* _TASK ITEM_
Return the lines exactly as they stand, from the first of the material through the line containing "Because killed dies".

* _LISTED RECORDS_
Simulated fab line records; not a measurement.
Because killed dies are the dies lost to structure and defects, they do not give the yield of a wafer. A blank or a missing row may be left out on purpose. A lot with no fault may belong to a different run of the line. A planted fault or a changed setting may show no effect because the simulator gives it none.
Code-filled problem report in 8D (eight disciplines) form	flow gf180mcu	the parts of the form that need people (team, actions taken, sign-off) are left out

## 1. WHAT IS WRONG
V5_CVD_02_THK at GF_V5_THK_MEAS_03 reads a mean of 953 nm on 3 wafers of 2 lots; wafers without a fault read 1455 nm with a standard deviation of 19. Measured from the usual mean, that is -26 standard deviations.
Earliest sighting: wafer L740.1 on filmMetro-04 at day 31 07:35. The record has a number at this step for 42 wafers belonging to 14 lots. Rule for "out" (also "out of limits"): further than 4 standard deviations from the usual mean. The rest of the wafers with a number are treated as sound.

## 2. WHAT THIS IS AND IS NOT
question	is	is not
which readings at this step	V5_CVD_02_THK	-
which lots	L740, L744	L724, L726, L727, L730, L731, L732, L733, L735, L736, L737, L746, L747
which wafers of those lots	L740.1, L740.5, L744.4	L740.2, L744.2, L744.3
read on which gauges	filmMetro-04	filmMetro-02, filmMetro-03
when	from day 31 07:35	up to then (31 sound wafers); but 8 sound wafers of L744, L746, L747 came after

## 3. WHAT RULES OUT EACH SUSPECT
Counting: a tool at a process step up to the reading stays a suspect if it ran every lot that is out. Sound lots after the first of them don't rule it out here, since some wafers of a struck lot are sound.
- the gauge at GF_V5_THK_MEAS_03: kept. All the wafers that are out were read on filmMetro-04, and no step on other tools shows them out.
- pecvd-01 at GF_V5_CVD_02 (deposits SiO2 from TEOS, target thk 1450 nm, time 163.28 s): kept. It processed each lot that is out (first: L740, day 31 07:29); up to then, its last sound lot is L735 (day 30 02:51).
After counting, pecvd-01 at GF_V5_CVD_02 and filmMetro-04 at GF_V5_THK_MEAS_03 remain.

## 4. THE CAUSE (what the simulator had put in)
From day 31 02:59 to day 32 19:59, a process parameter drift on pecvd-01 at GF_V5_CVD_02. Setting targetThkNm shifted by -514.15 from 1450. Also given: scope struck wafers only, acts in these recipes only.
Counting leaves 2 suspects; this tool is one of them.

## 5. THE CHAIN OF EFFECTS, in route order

* _RESPONSE AREA_
Simulated fab line records; not a measurement.
Because killed dies are the dies lost to structure and defects, they do not give the yield of a wafer. A blank or a missing row may be left out on purpose. A lot with no fault may belong to a different run of the line. A planted fault or a changed setting may show no effect because the simulator gives it none.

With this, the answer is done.